■ Exercise:
Among the entries below, please repeat exactly and only the lines from the line containing "13 COAT: i-line resist, thickness 14000 nm" to the line containing "20 STRIP: chemistry O2, power 800 W (+)", both lines included.

________________
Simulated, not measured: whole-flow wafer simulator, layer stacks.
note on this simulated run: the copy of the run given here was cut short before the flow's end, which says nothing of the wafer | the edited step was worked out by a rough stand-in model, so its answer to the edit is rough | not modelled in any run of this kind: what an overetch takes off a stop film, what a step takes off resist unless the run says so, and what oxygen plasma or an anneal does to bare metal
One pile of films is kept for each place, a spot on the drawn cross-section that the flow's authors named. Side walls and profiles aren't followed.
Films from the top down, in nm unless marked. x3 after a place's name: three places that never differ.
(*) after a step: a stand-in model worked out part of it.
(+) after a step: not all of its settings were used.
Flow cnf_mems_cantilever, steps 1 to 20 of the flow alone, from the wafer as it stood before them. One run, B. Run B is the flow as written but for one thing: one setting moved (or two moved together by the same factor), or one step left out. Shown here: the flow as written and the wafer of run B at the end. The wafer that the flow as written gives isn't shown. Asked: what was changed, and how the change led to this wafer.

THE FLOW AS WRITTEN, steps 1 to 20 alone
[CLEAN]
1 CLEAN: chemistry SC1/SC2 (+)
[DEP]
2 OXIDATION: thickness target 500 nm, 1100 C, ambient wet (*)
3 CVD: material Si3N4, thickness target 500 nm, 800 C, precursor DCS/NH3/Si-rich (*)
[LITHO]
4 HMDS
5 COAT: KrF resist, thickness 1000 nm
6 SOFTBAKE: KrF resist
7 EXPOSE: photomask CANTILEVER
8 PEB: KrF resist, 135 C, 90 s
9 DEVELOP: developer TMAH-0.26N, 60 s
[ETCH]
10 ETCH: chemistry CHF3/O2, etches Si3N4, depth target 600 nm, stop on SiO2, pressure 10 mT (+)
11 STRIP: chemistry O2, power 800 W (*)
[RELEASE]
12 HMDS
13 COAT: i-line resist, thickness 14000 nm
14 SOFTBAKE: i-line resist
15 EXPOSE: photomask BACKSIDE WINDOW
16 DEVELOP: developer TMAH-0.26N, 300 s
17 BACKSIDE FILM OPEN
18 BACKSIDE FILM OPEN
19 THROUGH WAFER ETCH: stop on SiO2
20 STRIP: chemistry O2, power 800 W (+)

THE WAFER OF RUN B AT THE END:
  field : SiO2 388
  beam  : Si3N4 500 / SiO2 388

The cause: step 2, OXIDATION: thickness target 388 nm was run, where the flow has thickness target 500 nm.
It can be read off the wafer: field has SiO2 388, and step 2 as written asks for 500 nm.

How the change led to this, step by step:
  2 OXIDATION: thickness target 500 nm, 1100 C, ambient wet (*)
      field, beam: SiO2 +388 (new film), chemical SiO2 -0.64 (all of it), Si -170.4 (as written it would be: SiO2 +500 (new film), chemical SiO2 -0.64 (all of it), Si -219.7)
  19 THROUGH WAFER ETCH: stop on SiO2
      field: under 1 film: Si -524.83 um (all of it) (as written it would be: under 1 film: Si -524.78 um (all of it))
________________

■ Answer section:
13 COAT: i-line resist, thickness 14000 nm
14 SOFTBAKE: i-line resist
15 EXPOSE: photomask BACKSIDE WINDOW
16 DEVELOP: developer TMAH-0.26N, 300 s
17 BACKSIDE FILM OPEN
18 BACKSIDE FILM OPEN
19 THROUGH WAFER ETCH: stop on SiO2
20 STRIP: chemistry O2, power 800 W (+)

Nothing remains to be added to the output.